:::

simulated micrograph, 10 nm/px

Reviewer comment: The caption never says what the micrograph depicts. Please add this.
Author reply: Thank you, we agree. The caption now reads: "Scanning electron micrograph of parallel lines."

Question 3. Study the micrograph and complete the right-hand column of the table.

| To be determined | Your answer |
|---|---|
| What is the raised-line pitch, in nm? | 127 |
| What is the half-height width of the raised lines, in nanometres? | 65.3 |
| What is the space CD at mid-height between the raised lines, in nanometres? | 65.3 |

:::

Work task: Set the whole listing down, word for word.

Response:
simulated micrograph, 10 nm/px

Reviewer comment: The caption never says what the micrograph depicts. Please add this.
Author reply: Thank you, we agree. The caption now reads: "Scanning electron micrograph of parallel lines."

Question 3. Study the micrograph and complete the right-hand column of the table.

| To be determined | Your answer |
|---|---|
| What is the raised-line pitch, in nm? | 127 |
| What is the half-height width of the raised lines, in nanometres? | 65.3 |
| What is the space CD at mid-height between the raised lines, in nanometres? | 65.3 |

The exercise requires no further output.